MATERIAL PROVIDED:
..............................

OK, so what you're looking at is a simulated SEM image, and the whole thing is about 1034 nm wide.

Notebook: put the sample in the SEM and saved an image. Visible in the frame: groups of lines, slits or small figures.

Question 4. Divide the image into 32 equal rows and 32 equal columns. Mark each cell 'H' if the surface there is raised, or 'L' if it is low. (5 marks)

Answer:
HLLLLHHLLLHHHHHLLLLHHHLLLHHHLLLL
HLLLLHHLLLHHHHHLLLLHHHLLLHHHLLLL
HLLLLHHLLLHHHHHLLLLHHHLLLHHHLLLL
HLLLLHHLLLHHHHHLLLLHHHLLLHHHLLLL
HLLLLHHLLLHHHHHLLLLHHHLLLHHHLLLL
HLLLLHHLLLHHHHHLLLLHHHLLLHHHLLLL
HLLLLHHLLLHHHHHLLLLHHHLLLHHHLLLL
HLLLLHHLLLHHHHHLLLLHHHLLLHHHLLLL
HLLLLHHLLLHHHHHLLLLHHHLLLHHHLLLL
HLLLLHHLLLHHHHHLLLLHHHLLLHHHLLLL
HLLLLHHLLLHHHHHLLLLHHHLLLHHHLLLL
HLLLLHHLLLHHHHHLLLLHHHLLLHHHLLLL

..............................

WORK INSTRUCTION:
Exactly as written, transcribe every line shown above.

EXERCISE ANSWER:
OK, so what you're looking at is a simulated SEM image, and the whole thing is about 1034 nm wide.

Notebook: put the sample in the SEM and saved an image. Visible in the frame: groups of lines, slits or small figures.

Question 4. Divide the image into 32 equal rows and 32 equal columns. Mark each cell 'H' if the surface there is raised, or 'L' if it is low. (5 marks)

Answer:
HLLLLHHLLLHHHHHLLLLHHHLLLHHHLLLL
HLLLLHHLLLHHHHHLLLLHHHLLLHHHLLLL
HLLLLHHLLLHHHHHLLLLHHHLLLHHHLLLL
HLLLLHHLLLHHHHHLLLLHHHLLLHHHLLLL
HLLLLHHLLLHHHHHLLLLHHHLLLHHHLLLL
HLLLLHHLLLHHHHHLLLLHHHLLLHHHLLLL
HLLLLHHLLLHHHHHLLLLHHHLLLHHHLLLL
HLLLLHHLLLHHHHHLLLLHHHLLLHHHLLLL
HLLLLHHLLLHHHHHLLLLHHHLLLHHHLLLL
HLLLLHHLLLHHHHHLLLLHHHLLLHHHLLLL
HLLLLHHLLLHHHHHLLLLHHHLLLHHHLLLL
HLLLLHHLLLHHHHHLLLLHHHLLLHHHLLLL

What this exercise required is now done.